++++ Supplied entries ++++
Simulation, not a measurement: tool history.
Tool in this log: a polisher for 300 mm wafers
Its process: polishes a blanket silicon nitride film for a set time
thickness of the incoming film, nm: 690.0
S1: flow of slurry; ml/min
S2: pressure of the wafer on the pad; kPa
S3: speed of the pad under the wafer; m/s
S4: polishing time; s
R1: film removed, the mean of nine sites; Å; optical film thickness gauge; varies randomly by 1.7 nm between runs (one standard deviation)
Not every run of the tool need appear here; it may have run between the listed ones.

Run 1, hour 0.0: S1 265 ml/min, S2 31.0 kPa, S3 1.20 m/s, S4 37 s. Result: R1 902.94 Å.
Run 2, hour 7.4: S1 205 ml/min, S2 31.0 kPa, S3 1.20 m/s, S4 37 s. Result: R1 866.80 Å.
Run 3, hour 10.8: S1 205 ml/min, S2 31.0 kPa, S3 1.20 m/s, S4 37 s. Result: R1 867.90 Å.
++++

◆ **Activity**
The line with "Run 2, hour" is the last to include; transcribe exactly every line from the top of the material above down to it.

◆ **Your solution**
Simulation, not a measurement: tool history.
Tool in this log: a polisher for 300 mm wafers
Its process: polishes a blanket silicon nitride film for a set time
thickness of the incoming film, nm: 690.0
S1: flow of slurry; ml/min
S2: pressure of the wafer on the pad; kPa
S3: speed of the pad under the wafer; m/s
S4: polishing time; s
R1: film removed, the mean of nine sites; Å; optical film thickness gauge; varies randomly by 1.7 nm between runs (one standard deviation)
Not every run of the tool need appear here; it may have run between the listed ones.

Run 1, hour 0.0: S1 265 ml/min, S2 31.0 kPa, S3 1.20 m/s, S4 37 s. Result: R1 902.94 Å.
Run 2, hour 7.4: S1 205 ml/min, S2 31.0 kPa, S3 1.20 m/s, S4 37 s. Result: R1 866.80 Å.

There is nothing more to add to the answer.